**Requirement**. From the first line of the data through the line containing "In the cross-section", return each line exactly.

===== Data under study =====
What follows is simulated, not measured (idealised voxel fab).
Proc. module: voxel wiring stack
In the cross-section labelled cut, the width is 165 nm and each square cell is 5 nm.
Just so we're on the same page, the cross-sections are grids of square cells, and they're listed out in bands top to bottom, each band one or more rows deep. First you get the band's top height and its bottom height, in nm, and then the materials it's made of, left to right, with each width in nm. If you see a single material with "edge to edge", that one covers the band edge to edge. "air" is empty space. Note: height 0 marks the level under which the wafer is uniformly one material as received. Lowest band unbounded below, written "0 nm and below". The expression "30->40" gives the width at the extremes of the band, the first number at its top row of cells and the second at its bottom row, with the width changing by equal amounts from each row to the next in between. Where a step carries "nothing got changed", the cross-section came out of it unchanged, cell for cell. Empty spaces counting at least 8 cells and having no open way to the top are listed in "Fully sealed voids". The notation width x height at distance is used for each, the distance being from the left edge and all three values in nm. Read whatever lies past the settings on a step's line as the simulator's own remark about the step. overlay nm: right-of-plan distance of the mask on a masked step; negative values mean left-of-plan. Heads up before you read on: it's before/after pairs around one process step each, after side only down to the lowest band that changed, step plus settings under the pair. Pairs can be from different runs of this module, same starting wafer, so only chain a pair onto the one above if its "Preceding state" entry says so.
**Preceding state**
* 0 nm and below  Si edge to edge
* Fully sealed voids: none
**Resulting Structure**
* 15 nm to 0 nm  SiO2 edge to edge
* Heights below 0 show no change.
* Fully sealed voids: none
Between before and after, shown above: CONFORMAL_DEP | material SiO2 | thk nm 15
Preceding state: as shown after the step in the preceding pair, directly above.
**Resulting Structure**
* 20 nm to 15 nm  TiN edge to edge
=====

**Your response**.
What follows is simulated, not measured (idealised voxel fab).
Proc. module: voxel wiring stack
In the cross-section labelled cut, the width is 165 nm and each square cell is 5 nm.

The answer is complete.